**Supplied entries**
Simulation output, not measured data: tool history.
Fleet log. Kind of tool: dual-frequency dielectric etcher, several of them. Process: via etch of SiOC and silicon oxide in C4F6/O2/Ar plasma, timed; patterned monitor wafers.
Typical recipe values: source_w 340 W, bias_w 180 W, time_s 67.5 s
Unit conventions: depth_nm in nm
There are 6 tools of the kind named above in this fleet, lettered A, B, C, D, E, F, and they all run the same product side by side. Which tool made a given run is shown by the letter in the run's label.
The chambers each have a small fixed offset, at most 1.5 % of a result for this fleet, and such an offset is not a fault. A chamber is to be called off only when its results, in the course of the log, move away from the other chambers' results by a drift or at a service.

**Exercise**
Repeat everything in the listing above exactly.

**Result**
Simulation output, not measured data: tool history.
Fleet log. Kind of tool: dual-frequency dielectric etcher, several of them. Process: via etch of SiOC and silicon oxide in C4F6/O2/Ar plasma, timed; patterned monitor wafers.
Typical recipe values: source_w 340 W, bias_w 180 W, time_s 67.5 s
Unit conventions: depth_nm in nm
There are 6 tools of the kind named above in this fleet, lettered A, B, C, D, E, F, and they all run the same product side by side. Which tool made a given run is shown by the letter in the run's label.
The chambers each have a small fixed offset, at most 1.5 % of a result for this fleet, and such an offset is not a fault. A chamber is to be called off only when its results, in the course of the log, move away from the other chambers' results by a drift or at a service.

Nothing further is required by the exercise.